## SUPPLIED INFORMATION
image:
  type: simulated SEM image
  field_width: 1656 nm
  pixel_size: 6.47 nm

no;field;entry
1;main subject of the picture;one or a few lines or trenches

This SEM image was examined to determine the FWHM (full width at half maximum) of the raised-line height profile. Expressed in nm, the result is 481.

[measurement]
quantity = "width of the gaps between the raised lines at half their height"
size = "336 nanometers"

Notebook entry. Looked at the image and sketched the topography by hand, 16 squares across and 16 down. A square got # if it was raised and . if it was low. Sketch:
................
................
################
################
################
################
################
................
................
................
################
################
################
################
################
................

## ACTION ITEM
Going down the listing above, begin printing at the line with "no;field;entry" and finish with the line with "[measurement]", exactly as they appear.

## RESPONSE BOX
no;field;entry
1;main subject of the picture;one or a few lines or trenches

This SEM image was examined to determine the FWHM (full width at half maximum) of the raised-line height profile. Expressed in nm, the result is 481.

[measurement]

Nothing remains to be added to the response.